▶
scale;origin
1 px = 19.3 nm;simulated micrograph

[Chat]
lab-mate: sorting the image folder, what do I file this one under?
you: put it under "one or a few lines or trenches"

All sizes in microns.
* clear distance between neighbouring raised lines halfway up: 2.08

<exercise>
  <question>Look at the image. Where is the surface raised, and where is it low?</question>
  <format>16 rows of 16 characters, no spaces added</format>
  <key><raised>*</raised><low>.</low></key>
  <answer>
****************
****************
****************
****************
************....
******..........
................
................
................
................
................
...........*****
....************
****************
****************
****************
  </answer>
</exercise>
◀

Activity: Your output is to be the lines of the listing, exact and complete, starting at the first and ending with the line that contains "<format>16 rows of".

Your response:
scale;origin
1 px = 19.3 nm;simulated micrograph

[Chat]
lab-mate: sorting the image folder, what do I file this one under?
you: put it under "one or a few lines or trenches"

All sizes in microns.
* clear distance between neighbouring raised lines halfway up: 2.08

<exercise>
  <question>Look at the image. Where is the surface raised, and where is it low?</question>
  <format>16 rows of 16 characters, no spaces added</format>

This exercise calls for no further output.